**Required action**
Write out, word for word, every line in the data below from the one containing "## WHY IT WAS OPENED" to the one containing "lot=L286; measured=day 6", both of them included.

Recorded data Block Start

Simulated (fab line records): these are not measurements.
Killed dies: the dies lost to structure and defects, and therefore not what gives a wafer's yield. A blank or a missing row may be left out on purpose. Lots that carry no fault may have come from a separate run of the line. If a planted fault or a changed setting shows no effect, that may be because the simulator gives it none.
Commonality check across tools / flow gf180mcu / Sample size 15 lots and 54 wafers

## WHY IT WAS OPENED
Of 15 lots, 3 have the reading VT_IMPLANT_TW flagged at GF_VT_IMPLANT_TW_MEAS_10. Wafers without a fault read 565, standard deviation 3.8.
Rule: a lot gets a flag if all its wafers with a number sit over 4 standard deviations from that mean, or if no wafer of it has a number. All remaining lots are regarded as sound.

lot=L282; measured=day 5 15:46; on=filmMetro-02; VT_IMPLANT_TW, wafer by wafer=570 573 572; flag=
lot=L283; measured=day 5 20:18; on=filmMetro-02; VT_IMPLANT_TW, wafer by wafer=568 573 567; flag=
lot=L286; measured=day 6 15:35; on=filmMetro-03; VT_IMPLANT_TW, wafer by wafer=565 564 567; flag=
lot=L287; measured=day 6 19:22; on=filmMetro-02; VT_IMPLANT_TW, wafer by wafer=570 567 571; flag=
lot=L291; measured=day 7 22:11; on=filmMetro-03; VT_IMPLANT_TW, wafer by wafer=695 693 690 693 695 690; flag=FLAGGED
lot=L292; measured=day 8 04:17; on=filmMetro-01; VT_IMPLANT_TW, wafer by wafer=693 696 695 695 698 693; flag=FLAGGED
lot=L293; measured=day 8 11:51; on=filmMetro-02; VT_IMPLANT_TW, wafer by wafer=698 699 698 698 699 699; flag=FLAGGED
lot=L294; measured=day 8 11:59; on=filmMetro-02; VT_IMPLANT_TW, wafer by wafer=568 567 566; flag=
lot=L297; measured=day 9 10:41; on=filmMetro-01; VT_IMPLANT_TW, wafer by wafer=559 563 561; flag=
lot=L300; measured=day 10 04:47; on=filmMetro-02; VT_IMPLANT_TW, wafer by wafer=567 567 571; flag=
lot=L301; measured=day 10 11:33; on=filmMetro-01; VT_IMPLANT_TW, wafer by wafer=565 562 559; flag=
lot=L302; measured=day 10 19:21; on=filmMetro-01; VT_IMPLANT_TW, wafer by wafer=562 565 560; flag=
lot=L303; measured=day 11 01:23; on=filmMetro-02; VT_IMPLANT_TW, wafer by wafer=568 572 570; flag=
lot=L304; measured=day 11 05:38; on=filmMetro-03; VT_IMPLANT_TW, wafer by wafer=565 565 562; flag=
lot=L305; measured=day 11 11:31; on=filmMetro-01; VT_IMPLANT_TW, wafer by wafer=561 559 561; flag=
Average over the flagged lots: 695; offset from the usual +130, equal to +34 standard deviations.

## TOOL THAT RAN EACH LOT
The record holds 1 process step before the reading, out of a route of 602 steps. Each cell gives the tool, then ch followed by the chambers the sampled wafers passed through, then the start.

Recorded data Block End

**Response area**
## WHY IT WAS OPENED
Of 15 lots, 3 have the reading VT_IMPLANT_TW flagged at GF_VT_IMPLANT_TW_MEAS_10. Wafers without a fault read 565, standard deviation 3.8.
Rule: a lot gets a flag if all its wafers with a number sit over 4 standard deviations from that mean, or if no wafer of it has a number. All remaining lots are regarded as sound.

lot=L282; measured=day 5 15:46; on=filmMetro-02; VT_IMPLANT_TW, wafer by wafer=570 573 572; flag=
lot=L283; measured=day 5 20:18; on=filmMetro-02; VT_IMPLANT_TW, wafer by wafer=568 573 567; flag=
lot=L286; measured=day 6 15:35; on=filmMetro-03; VT_IMPLANT_TW, wafer by wafer=565 564 567; flag=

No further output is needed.